- **Information provided**
------------------------------

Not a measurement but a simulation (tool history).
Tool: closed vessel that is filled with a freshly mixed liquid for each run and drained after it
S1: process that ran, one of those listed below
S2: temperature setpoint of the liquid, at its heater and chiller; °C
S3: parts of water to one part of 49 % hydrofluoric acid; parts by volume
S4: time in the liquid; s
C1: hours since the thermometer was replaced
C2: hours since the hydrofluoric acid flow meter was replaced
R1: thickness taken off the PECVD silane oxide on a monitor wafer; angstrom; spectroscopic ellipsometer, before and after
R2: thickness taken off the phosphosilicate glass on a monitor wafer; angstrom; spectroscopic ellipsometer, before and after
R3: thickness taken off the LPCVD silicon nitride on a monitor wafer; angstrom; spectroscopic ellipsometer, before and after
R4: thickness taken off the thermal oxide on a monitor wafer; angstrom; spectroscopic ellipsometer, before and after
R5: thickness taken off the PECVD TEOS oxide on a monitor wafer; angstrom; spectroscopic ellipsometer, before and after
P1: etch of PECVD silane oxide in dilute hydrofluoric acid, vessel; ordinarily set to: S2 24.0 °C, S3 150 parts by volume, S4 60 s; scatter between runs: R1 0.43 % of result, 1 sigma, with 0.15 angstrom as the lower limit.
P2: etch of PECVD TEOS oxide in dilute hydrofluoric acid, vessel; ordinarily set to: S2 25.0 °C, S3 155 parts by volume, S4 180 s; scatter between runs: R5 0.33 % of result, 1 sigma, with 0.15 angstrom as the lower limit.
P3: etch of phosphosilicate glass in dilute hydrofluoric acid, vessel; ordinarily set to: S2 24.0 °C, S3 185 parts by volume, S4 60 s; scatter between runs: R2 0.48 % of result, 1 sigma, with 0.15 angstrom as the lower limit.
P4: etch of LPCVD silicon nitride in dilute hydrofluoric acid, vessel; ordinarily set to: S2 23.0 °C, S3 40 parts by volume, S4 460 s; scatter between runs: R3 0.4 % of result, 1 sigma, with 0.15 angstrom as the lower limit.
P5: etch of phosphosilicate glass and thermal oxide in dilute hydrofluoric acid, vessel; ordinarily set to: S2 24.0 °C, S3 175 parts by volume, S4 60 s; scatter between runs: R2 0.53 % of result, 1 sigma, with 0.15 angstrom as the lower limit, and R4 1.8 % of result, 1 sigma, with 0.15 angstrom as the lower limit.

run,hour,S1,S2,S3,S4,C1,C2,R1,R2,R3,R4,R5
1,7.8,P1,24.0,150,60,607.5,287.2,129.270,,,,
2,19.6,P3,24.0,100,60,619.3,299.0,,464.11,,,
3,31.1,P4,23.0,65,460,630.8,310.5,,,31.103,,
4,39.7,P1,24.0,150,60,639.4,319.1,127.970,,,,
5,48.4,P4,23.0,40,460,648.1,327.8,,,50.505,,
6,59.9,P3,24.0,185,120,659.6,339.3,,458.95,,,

------------------------------

Of the entries listed above, reproduce only the lines starting at the line containing "R3: thickness taken" and ending at the line containing "P1: etch of". Include both, exactly as they stand.

R3: thickness taken off the LPCVD silicon nitride on a monitor wafer; angstrom; spectroscopic ellipsometer, before and after
R4: thickness taken off the thermal oxide on a monitor wafer; angstrom; spectroscopic ellipsometer, before and after
R5: thickness taken off the PECVD TEOS oxide on a monitor wafer; angstrom; spectroscopic ellipsometer, before and after
P1: etch of PECVD silane oxide in dilute hydrofluoric acid, vessel; ordinarily set to: S2 24.0 °C, S3 150 parts by volume, S4 60 s; scatter between runs: R1 0.43 % of result, 1 sigma, with 0.15 angstrom as the lower limit.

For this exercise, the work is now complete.